ACTIVITY =
Find the line containing "Killed dies are" in the entries below. Restate it and each line after it, word for word, up to and including the line containing "start_h: hours from".

EXTRACTED DATA =
=== Begin Enclosure ===
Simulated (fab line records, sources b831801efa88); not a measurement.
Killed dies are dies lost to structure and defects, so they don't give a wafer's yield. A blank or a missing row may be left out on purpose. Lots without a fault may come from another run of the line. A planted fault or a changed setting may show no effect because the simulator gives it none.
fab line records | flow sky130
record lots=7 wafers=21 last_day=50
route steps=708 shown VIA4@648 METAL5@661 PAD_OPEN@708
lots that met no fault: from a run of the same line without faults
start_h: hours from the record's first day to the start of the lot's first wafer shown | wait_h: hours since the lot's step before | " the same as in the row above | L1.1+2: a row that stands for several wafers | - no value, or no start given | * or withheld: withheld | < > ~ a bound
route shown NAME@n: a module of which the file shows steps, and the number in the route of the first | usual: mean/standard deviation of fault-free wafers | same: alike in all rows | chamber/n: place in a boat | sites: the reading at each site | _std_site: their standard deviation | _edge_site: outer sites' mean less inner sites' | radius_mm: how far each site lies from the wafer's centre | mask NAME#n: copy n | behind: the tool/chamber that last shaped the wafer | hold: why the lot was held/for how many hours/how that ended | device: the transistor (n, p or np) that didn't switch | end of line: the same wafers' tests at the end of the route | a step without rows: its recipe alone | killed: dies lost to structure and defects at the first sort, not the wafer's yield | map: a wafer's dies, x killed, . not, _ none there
=== End Enclosure ===

EXERCISE SOLUTION =
Killed dies are dies lost to structure and defects, so they don't give a wafer's yield. A blank or a missing row may be left out on purpose. Lots without a fault may come from another run of the line. A planted fault or a changed setting may show no effect because the simulator gives it none.
fab line records | flow sky130
record lots=7 wafers=21 last_day=50
route steps=708 shown VIA4@648 METAL5@661 PAD_OPEN@708
lots that met no fault: from a run of the same line without faults
start_h: hours from the record's first day to the start of the lot's first wafer shown | wait_h: hours since the lot's step before | " the same as in the row above | L1.1+2: a row that stands for several wafers | - no value, or no start given | * or withheld: withheld | < > ~ a bound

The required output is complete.